Reproduce each line of the material that follows, word for word.

□ □ □ □ □ □ □

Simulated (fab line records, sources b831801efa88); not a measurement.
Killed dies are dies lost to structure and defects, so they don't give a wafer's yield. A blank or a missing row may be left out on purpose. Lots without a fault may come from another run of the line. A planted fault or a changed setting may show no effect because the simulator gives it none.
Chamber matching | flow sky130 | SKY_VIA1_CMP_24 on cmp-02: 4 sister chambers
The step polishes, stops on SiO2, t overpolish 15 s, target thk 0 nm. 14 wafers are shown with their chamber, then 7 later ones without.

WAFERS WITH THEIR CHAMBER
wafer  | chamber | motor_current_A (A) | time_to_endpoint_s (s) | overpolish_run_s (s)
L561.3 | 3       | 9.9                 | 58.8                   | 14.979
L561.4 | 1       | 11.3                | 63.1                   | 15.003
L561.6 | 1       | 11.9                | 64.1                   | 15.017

□ □ □ □ □ □ □

§ Task output
Simulated (fab line records, sources b831801efa88); not a measurement.
Killed dies are dies lost to structure and defects, so they don't give a wafer's yield. A blank or a missing row may be left out on purpose. Lots without a fault may come from another run of the line. A planted fault or a changed setting may show no effect because the simulator gives it none.
Chamber matching | flow sky130 | SKY_VIA1_CMP_24 on cmp-02: 4 sister chambers
The step polishes, stops on SiO2, t overpolish 15 s, target thk 0 nm. 14 wafers are shown with their chamber, then 7 later ones without.

WAFERS WITH THEIR CHAMBER
wafer  | chamber | motor_current_A (A) | time_to_endpoint_s (s) | overpolish_run_s (s)
L561.3 | 3       | 9.9                 | 58.8                   | 14.979
L561.4 | 1       | 11.3                | 63.1                   | 15.003
L561.6 | 1       | 11.9                | 64.1                   | 15.017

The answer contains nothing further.